| Assigned task |
Quote the listing below word for word, stopping after the line that contains "Process: presses a".

| Supplied data |
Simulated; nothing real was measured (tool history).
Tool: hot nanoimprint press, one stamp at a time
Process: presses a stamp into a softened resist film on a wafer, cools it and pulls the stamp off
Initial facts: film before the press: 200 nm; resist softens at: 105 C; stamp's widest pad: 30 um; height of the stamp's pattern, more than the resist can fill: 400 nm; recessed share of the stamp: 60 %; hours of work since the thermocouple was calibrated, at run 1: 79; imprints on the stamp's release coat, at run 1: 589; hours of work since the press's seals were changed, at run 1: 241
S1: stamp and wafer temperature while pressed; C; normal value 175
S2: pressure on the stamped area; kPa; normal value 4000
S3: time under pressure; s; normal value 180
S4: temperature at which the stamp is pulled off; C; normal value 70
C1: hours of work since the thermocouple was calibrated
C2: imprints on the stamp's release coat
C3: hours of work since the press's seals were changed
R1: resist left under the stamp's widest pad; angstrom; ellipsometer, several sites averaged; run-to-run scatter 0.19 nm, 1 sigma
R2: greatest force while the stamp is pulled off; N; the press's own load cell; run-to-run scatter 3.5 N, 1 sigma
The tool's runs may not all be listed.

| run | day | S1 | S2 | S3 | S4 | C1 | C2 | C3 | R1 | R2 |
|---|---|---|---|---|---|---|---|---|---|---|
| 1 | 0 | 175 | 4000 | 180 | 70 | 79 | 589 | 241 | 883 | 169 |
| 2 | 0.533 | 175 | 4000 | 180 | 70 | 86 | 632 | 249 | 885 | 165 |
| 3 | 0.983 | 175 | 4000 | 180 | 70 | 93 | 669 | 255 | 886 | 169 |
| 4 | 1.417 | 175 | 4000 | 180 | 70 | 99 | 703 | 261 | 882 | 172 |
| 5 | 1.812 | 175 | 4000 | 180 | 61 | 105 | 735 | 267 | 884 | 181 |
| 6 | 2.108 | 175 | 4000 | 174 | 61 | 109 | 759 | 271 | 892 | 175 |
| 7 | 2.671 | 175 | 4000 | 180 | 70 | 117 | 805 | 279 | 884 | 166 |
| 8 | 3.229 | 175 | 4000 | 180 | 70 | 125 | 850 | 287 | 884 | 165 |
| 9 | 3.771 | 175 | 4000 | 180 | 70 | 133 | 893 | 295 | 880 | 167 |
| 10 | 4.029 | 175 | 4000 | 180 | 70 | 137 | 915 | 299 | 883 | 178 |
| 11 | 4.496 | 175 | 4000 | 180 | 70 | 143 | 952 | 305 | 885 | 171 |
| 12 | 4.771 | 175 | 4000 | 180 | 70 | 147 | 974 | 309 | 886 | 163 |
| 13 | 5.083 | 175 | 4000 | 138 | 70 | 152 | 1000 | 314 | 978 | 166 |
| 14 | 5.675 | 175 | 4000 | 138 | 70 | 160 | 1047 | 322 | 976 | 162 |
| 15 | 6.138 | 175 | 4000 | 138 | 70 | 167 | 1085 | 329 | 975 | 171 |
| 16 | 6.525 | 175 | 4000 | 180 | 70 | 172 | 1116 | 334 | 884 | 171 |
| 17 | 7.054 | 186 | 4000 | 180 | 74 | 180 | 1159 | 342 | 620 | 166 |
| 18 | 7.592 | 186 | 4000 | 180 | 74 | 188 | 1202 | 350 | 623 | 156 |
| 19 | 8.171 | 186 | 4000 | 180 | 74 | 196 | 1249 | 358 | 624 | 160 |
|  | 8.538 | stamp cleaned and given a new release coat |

| Answer section |
Simulated; nothing real was measured (tool history).
Tool: hot nanoimprint press, one stamp at a time
Process: presses a stamp into a softened resist film on a wafer, cools it and pulls the stamp off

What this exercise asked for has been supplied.